-- LISTED ENTRIES follows --

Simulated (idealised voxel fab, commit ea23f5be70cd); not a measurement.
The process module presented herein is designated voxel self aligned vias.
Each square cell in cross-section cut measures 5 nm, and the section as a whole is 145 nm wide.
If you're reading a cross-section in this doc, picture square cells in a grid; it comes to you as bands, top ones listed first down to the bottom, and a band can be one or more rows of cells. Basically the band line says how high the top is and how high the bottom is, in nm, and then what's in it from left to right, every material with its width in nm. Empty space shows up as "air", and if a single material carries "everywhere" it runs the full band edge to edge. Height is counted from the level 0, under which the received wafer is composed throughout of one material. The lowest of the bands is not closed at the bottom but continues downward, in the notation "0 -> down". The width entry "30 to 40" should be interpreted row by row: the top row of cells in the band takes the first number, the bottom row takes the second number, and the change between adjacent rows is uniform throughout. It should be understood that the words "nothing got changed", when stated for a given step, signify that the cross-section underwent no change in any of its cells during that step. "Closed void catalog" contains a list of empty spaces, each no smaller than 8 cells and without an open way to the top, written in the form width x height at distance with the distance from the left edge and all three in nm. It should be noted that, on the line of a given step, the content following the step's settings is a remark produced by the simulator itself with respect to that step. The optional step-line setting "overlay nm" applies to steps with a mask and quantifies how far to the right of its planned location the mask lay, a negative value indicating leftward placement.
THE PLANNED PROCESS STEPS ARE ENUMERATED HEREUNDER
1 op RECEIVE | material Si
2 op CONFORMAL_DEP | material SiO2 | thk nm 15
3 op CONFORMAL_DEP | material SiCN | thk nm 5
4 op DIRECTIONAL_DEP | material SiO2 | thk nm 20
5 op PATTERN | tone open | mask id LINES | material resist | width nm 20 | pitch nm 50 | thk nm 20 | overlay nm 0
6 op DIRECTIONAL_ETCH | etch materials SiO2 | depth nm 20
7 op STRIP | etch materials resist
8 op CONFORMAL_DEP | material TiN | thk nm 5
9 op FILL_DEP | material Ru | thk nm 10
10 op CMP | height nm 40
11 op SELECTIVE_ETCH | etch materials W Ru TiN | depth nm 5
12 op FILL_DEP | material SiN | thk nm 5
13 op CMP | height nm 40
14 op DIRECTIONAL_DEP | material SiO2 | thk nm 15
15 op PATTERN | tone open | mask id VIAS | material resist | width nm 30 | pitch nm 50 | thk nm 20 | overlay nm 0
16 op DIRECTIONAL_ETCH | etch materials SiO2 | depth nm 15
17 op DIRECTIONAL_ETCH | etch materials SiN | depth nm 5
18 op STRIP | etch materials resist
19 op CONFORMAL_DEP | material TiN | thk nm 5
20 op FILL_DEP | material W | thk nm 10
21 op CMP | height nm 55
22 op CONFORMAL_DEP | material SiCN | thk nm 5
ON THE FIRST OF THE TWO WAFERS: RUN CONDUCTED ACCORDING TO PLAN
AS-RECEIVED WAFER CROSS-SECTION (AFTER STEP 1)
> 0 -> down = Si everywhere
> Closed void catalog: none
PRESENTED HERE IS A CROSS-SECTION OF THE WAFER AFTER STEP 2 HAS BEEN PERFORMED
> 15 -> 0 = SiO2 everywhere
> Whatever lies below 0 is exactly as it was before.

-- LISTED ENTRIES concluded --

**ACTIVITY**: Retype the entries above exactly, but only from the line containing "14 op DIRECTIONAL_DEP" through the line containing "0 = SiO2 everywhere", both included.

**EXPECTED ANSWER**:
14 op DIRECTIONAL_DEP | material SiO2 | thk nm 15
15 op PATTERN | tone open | mask id VIAS | material resist | width nm 30 | pitch nm 50 | thk nm 20 | overlay nm 0
16 op DIRECTIONAL_ETCH | etch materials SiO2 | depth nm 15
17 op DIRECTIONAL_ETCH | etch materials SiN | depth nm 5
18 op STRIP | etch materials resist
19 op CONFORMAL_DEP | material TiN | thk nm 5
20 op FILL_DEP | material W | thk nm 10
21 op CMP | height nm 55
22 op CONFORMAL_DEP | material SiCN | thk nm 5
ON THE FIRST OF THE TWO WAFERS: RUN CONDUCTED ACCORDING TO PLAN
AS-RECEIVED WAFER CROSS-SECTION (AFTER STEP 1)
> 0 -> down = Si everywhere
> Closed void catalog: none
PRESENTED HERE IS A CROSS-SECTION OF THE WAFER AFTER STEP 2 HAS BEEN PERFORMED
> 15 -> 0 = SiO2 everywhere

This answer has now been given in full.